Could every entry be set down once more, exactly as given?

━━━━━━━━━━━━━━━━━━━━━━━━━━━━━━

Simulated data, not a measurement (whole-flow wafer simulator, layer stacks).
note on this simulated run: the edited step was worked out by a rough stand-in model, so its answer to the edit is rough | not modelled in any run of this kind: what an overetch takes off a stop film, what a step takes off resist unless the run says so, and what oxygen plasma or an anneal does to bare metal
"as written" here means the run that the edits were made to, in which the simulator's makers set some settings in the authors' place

━━━━━━━━━━━━━━━━━━━━━━━━━━━━━━

Answer section:
Simulated data, not a measurement (whole-flow wafer simulator, layer stacks).
note on this simulated run: the edited step was worked out by a rough stand-in model, so its answer to the edit is rough | not modelled in any run of this kind: what an overetch takes off a stop film, what a step takes off resist unless the run says so, and what oxygen plasma or an anneal does to bare metal
"as written" here means the run that the edits were made to, in which the simulator's makers set some settings in the authors' place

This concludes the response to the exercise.